__REQUIRED ACTION__.
Word for word, set down every line of the entries below from the line with "closed voids: empty" to the line with "5 op PATTERN", including both, and no other line.

=== Begin Enclosure ===
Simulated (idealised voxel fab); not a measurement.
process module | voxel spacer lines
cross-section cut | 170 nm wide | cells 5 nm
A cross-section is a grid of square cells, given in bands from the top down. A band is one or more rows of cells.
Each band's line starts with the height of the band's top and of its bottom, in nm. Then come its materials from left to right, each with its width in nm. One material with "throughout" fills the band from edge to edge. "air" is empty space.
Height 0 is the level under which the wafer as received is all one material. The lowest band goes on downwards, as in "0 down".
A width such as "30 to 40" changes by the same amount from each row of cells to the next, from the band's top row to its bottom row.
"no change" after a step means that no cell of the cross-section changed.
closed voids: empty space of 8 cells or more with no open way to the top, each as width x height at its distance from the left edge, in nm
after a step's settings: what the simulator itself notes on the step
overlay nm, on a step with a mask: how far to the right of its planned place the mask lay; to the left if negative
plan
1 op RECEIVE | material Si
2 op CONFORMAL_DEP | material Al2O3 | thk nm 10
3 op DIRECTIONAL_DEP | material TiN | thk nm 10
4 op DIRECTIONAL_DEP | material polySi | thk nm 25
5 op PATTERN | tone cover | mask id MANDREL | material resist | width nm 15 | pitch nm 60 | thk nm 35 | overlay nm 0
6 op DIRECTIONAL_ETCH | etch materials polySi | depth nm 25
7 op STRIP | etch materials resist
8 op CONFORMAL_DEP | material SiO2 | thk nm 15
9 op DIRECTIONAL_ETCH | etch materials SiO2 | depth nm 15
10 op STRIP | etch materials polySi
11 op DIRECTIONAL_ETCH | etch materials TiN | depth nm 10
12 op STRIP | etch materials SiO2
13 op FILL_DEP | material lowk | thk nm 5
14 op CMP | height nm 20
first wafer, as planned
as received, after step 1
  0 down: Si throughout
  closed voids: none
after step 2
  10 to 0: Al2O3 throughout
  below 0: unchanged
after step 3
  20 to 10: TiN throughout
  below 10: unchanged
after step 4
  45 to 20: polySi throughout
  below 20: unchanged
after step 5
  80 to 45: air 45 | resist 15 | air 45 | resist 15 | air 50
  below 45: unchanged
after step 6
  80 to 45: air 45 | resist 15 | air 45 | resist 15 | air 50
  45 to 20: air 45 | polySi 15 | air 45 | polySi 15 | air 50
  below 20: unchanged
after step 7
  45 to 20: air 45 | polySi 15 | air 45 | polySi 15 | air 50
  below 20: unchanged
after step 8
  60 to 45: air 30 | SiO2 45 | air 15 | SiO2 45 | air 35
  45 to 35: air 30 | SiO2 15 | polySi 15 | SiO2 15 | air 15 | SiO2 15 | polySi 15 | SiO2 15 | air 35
=== End Enclosure ===

__RESPONSE AREA__.
closed voids: empty space of 8 cells or more with no open way to the top, each as width x height at its distance from the left edge, in nm
after a step's settings: what the simulator itself notes on the step
overlay nm, on a step with a mask: how far to the right of its planned place the mask lay; to the left if negative
plan
1 op RECEIVE | material Si
2 op CONFORMAL_DEP | material Al2O3 | thk nm 10
3 op DIRECTIONAL_DEP | material TiN | thk nm 10
4 op DIRECTIONAL_DEP | material polySi | thk nm 25
5 op PATTERN | tone cover | mask id MANDREL | material resist | width nm 15 | pitch nm 60 | thk nm 35 | overlay nm 0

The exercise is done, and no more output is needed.